───

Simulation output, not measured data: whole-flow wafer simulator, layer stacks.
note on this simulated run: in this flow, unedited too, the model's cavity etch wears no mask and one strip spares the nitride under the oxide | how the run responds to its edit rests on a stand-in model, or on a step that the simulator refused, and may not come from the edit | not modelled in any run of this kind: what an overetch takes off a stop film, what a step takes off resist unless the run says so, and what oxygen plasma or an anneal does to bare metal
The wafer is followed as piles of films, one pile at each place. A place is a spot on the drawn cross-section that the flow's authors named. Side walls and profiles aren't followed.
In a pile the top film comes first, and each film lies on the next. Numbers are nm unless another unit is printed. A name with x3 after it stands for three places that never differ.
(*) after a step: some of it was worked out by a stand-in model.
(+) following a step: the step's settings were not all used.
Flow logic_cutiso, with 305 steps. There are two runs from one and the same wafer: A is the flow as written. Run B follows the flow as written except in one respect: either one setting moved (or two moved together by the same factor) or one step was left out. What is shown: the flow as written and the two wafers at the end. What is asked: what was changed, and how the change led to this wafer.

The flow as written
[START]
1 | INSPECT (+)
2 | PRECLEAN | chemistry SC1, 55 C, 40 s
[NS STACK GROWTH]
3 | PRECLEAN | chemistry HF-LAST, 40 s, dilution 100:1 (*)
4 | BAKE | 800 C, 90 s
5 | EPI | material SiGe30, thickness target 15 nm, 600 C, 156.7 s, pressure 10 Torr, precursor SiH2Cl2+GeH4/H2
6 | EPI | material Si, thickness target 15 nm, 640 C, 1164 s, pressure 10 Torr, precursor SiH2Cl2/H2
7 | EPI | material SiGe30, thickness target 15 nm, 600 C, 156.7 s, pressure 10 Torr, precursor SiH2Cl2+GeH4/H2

───

Activity »
Transcribe the records above in full, exactly as they stand.

Written solution »
Simulation output, not measured data: whole-flow wafer simulator, layer stacks.
note on this simulated run: in this flow, unedited too, the model's cavity etch wears no mask and one strip spares the nitride under the oxide | how the run responds to its edit rests on a stand-in model, or on a step that the simulator refused, and may not come from the edit | not modelled in any run of this kind: what an overetch takes off a stop film, what a step takes off resist unless the run says so, and what oxygen plasma or an anneal does to bare metal
The wafer is followed as piles of films, one pile at each place. A place is a spot on the drawn cross-section that the flow's authors named. Side walls and profiles aren't followed.
In a pile the top film comes first, and each film lies on the next. Numbers are nm unless another unit is printed. A name with x3 after it stands for three places that never differ.
(*) after a step: some of it was worked out by a stand-in model.
(+) following a step: the step's settings were not all used.
Flow logic_cutiso, with 305 steps. There are two runs from one and the same wafer: A is the flow as written. Run B follows the flow as written except in one respect: either one setting moved (or two moved together by the same factor) or one step was left out. What is shown: the flow as written and the two wafers at the end. What is asked: what was changed, and how the change led to this wafer.

The flow as written
[START]
1 | INSPECT (+)
2 | PRECLEAN | chemistry SC1, 55 C, 40 s
[NS STACK GROWTH]
3 | PRECLEAN | chemistry HF-LAST, 40 s, dilution 100:1 (*)
4 | BAKE | 800 C, 90 s
5 | EPI | material SiGe30, thickness target 15 nm, 600 C, 156.7 s, pressure 10 Torr, precursor SiH2Cl2+GeH4/H2
6 | EPI | material Si, thickness target 15 nm, 640 C, 1164 s, pressure 10 Torr, precursor SiH2Cl2/H2
7 | EPI | material SiGe30, thickness target 15 nm, 600 C, 156.7 s, pressure 10 Torr, precursor SiH2Cl2+GeH4/H2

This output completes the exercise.